#### ENTRIES PROVIDED
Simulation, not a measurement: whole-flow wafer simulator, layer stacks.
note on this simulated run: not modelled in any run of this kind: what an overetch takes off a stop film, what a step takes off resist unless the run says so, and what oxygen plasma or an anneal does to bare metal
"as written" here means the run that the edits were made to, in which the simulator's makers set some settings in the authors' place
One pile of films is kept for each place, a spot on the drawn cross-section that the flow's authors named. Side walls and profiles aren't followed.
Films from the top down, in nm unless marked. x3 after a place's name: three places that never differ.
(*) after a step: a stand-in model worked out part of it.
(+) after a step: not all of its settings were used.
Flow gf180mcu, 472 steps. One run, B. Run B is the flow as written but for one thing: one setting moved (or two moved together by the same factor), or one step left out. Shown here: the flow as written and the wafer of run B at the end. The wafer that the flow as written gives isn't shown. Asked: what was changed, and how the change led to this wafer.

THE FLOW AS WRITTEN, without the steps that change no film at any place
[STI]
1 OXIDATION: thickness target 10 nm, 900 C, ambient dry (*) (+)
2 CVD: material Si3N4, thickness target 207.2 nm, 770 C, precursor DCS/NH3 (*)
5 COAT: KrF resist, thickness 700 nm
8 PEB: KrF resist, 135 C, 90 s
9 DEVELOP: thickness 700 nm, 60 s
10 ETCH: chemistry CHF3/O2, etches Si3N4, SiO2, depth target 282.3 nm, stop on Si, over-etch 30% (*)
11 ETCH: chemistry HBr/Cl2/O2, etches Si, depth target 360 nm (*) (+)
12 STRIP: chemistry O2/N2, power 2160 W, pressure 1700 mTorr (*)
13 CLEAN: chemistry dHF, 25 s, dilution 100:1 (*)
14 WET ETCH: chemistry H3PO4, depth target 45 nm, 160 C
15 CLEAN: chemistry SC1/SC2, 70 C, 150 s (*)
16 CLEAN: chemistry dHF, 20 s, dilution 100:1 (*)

#### WORK ORDER
All that belongs in the answer is the run of lines above from the line containing "13 CLEAN: chemistry" through the line containing "15 CLEAN: chemistry SC1/SC2, 70 C, 150 s (*)", exactly as written.

#### TASK ANSWER
13 CLEAN: chemistry dHF, 25 s, dilution 100:1 (*)
14 WET ETCH: chemistry H3PO4, depth target 45 nm, 160 C
15 CLEAN: chemistry SC1/SC2, 70 C, 150 s (*)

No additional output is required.